Segment Open

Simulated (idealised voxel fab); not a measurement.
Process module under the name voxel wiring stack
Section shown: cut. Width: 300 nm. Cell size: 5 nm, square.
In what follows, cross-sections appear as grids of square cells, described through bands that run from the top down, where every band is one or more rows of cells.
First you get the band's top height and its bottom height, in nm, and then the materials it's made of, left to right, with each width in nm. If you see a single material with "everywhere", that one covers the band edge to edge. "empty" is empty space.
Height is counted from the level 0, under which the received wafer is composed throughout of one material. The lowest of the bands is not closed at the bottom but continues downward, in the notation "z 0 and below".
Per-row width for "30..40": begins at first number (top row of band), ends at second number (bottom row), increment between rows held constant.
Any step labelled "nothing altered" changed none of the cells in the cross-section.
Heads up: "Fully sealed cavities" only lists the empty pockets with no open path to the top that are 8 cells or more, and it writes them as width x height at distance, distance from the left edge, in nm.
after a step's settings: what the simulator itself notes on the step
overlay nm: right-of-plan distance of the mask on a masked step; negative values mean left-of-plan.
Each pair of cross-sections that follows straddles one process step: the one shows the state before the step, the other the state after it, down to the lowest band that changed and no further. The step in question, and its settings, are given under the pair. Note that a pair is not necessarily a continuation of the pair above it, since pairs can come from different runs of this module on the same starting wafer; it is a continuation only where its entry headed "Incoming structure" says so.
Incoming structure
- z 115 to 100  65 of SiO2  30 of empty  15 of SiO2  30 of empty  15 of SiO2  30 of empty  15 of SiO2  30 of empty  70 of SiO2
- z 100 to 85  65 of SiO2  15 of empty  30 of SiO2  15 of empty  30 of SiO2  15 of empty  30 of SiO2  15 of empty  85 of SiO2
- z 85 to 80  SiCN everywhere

Segment Closed

REQUIREMENT>
Exactly as shown, repeat every record.

YOUR RESPONSE>
Simulated (idealised voxel fab); not a measurement.
Process module under the name voxel wiring stack
Section shown: cut. Width: 300 nm. Cell size: 5 nm, square.
In what follows, cross-sections appear as grids of square cells, described through bands that run from the top down, where every band is one or more rows of cells.
First you get the band's top height and its bottom height, in nm, and then the materials it's made of, left to right, with each width in nm. If you see a single material with "everywhere", that one covers the band edge to edge. "empty" is empty space.
Height is counted from the level 0, under which the received wafer is composed throughout of one material. The lowest of the bands is not closed at the bottom but continues downward, in the notation "z 0 and below".
Per-row width for "30..40": begins at first number (top row of band), ends at second number (bottom row), increment between rows held constant.
Any step labelled "nothing altered" changed none of the cells in the cross-section.
Heads up: "Fully sealed cavities" only lists the empty pockets with no open path to the top that are 8 cells or more, and it writes them as width x height at distance, distance from the left edge, in nm.
after a step's settings: what the simulator itself notes on the step
overlay nm: right-of-plan distance of the mask on a masked step; negative values mean left-of-plan.
Each pair of cross-sections that follows straddles one process step: the one shows the state before the step, the other the state after it, down to the lowest band that changed and no further. The step in question, and its settings, are given under the pair. Note that a pair is not necessarily a continuation of the pair above it, since pairs can come from different runs of this module on the same starting wafer; it is a continuation only where its entry headed "Incoming structure" says so.
Incoming structure
- z 115 to 100  65 of SiO2  30 of empty  15 of SiO2  30 of empty  15 of SiO2  30 of empty  15 of SiO2  30 of empty  70 of SiO2
- z 100 to 85  65 of SiO2  15 of empty  30 of SiO2  15 of empty  30 of SiO2  15 of empty  30 of SiO2  15 of empty  85 of SiO2
- z 85 to 80  SiCN everywhere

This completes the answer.